GIVEN RECORDS:
>>>

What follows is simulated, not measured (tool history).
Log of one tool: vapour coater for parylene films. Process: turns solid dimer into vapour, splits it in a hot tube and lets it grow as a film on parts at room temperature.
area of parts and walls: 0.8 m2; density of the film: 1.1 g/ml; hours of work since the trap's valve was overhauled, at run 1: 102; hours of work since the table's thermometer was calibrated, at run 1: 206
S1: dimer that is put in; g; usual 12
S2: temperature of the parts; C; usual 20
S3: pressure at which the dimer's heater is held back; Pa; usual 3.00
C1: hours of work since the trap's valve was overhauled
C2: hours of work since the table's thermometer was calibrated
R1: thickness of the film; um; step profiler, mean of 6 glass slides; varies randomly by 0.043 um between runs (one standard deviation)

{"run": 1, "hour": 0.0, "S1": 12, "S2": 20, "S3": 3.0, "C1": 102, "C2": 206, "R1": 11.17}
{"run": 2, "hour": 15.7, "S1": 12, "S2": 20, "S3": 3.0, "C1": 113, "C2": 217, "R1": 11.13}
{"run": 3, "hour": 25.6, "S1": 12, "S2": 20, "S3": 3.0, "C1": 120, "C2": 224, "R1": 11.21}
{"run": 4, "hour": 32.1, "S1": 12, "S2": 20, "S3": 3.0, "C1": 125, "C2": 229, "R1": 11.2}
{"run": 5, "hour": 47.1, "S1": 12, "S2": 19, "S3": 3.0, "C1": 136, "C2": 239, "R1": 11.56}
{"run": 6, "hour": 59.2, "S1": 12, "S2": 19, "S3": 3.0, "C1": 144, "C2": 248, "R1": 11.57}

<<<

WORK REQUEST: Could you set down, word for word, only the lines above from the line with "area of parts" to the line with "C2: hours of", including both?

WRITTEN SOLUTION:
area of parts and walls: 0.8 m2; density of the film: 1.1 g/ml; hours of work since the trap's valve was overhauled, at run 1: 102; hours of work since the table's thermometer was calibrated, at run 1: 206
S1: dimer that is put in; g; usual 12
S2: temperature of the parts; C; usual 20
S3: pressure at which the dimer's heater is held back; Pa; usual 3.00
C1: hours of work since the trap's valve was overhauled
C2: hours of work since the table's thermometer was calibrated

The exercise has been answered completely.